### ASSIGNED TASK
Give the lines below again exactly, starting with the line that holds "Rest of section, below -30: as before." and going on through the line that holds "30; overlay nm 0)".

------------------------------------------------------------------------

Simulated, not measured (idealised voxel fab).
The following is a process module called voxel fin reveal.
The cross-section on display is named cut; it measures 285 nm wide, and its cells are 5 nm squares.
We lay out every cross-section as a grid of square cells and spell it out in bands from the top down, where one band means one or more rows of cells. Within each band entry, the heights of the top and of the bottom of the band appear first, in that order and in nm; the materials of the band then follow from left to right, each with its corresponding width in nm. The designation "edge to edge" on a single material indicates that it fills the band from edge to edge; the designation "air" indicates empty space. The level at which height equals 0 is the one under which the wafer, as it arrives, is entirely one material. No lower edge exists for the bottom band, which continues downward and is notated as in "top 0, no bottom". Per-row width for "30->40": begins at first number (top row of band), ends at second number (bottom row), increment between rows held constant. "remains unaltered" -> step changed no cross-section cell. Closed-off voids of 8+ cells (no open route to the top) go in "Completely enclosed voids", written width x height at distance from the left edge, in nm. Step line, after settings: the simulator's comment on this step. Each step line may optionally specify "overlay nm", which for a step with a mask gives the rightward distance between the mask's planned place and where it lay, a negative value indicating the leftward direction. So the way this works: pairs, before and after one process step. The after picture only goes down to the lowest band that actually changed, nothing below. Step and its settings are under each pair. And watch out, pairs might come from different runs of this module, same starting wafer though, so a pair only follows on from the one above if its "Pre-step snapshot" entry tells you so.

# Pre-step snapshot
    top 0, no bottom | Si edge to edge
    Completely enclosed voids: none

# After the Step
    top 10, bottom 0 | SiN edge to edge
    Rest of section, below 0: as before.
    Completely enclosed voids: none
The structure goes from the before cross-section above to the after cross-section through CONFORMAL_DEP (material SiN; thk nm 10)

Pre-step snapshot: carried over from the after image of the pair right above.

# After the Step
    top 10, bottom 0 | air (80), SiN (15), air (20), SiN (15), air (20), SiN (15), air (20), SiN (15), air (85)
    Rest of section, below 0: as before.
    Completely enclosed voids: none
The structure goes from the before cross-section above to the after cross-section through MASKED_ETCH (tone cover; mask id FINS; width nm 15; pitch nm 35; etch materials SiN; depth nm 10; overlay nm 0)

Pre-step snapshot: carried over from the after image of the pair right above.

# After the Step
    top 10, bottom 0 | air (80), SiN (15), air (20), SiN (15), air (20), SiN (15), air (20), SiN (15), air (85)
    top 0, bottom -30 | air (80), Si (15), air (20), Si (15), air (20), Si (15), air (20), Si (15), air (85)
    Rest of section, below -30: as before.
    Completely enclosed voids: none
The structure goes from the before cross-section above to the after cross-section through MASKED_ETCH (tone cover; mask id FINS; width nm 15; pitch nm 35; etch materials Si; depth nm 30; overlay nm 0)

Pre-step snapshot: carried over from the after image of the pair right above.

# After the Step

------------------------------------------------------------------------

### WRITTEN RESPONSE
    Rest of section, below -30: as before.
    Completely enclosed voids: none
The structure goes from the before cross-section above to the after cross-section through MASKED_ETCH (tone cover; mask id FINS; width nm 15; pitch nm 35; etch materials Si; depth nm 30; overlay nm 0)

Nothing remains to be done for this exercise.